→ **Work order**: In the listing below, find the line with "The tool owner's desk could" and the line with "The metrology desk has". Repeat those two lines and all lines between them exactly.

→ **Record extracts**:
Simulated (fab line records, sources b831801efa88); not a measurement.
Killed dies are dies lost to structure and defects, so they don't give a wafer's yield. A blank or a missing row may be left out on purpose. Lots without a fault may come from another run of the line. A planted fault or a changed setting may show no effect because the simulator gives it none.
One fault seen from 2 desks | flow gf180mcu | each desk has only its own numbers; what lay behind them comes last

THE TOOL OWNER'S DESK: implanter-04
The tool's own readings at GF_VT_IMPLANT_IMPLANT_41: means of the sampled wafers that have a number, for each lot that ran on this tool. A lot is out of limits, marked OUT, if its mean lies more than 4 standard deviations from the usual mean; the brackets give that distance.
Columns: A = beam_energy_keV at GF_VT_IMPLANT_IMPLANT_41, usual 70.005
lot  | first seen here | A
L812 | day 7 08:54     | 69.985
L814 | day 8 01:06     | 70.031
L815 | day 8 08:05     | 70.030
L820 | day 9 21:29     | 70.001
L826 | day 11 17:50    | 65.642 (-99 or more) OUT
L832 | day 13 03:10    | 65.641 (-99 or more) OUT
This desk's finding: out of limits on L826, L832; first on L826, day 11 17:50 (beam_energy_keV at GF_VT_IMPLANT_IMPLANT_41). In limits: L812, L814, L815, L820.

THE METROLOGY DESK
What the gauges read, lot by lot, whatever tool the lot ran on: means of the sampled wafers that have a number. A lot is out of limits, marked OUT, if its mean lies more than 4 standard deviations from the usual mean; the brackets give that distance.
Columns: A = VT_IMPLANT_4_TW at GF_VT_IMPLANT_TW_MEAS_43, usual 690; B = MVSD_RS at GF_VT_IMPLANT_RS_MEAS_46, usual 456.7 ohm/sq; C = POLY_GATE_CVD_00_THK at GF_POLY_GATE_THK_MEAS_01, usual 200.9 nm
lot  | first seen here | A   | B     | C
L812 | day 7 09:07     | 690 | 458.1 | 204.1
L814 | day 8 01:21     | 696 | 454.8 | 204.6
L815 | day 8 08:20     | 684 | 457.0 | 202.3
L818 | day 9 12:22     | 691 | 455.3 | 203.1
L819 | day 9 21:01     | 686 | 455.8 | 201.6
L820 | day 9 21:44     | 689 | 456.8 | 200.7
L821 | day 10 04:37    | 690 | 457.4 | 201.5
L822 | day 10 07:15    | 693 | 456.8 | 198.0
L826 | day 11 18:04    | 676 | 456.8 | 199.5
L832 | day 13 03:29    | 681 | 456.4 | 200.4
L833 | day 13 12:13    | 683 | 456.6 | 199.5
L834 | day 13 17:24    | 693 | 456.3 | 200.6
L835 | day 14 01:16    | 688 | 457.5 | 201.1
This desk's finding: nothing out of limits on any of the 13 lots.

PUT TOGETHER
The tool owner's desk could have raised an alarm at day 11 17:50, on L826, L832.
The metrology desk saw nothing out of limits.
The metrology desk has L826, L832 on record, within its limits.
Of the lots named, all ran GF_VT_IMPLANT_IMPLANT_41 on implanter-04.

→ **Response**:
The tool owner's desk could have raised an alarm at day 11 17:50, on L826, L832.
The metrology desk saw nothing out of limits.
The metrology desk has L826, L832 on record, within its limits.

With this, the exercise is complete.